=== Begin Enclosure ===

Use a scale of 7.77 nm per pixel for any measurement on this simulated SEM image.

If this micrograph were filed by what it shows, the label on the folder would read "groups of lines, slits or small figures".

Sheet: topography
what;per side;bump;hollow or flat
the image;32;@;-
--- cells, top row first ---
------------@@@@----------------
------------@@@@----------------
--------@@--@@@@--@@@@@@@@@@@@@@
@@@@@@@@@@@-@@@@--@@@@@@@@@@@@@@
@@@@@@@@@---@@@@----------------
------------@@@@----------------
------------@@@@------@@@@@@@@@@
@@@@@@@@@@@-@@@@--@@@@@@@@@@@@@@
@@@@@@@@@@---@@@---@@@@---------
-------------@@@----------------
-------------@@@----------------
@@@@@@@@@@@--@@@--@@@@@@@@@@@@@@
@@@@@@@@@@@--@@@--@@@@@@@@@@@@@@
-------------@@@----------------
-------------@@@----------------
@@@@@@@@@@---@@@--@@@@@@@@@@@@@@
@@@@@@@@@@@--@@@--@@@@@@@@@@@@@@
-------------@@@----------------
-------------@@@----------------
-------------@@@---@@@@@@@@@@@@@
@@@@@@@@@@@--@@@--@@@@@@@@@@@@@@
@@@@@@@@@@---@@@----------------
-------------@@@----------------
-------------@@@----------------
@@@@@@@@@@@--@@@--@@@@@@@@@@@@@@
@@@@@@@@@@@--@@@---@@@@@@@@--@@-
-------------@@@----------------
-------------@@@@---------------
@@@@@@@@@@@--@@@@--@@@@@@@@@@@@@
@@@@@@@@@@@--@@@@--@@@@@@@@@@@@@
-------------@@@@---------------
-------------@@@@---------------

=== End Enclosure ===

#### Work request
Up to and including the line with "Sheet: topography", reproduce the material above exactly as it appears, starting from its first line.

#### Problem solution
Use a scale of 7.77 nm per pixel for any measurement on this simulated SEM image.

If this micrograph were filed by what it shows, the label on the folder would read "groups of lines, slits or small figures".

Sheet: topography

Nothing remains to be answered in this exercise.